▸ **WORK INSTRUCTION**
Starting at the first line and ending at the last, repeat the material word for word.

_ _ _ _ _

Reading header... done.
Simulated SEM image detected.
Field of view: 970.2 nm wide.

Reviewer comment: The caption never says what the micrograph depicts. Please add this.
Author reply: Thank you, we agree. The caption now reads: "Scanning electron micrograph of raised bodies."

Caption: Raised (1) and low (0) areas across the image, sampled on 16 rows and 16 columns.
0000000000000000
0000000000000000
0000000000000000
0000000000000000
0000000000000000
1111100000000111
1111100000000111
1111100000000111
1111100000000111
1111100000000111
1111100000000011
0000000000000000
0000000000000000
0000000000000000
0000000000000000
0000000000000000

_ _ _ _ _

▸ **REPLY**
Reading header... done.
Simulated SEM image detected.
Field of view: 970.2 nm wide.

Reviewer comment: The caption never says what the micrograph depicts. Please add this.
Author reply: Thank you, we agree. The caption now reads: "Scanning electron micrograph of raised bodies."

Caption: Raised (1) and low (0) areas across the image, sampled on 16 rows and 16 columns.
0000000000000000
0000000000000000
0000000000000000
0000000000000000
0000000000000000
1111100000000111
1111100000000111
1111100000000111
1111100000000111
1111100000000111
1111100000000011
0000000000000000
0000000000000000
0000000000000000
0000000000000000
0000000000000000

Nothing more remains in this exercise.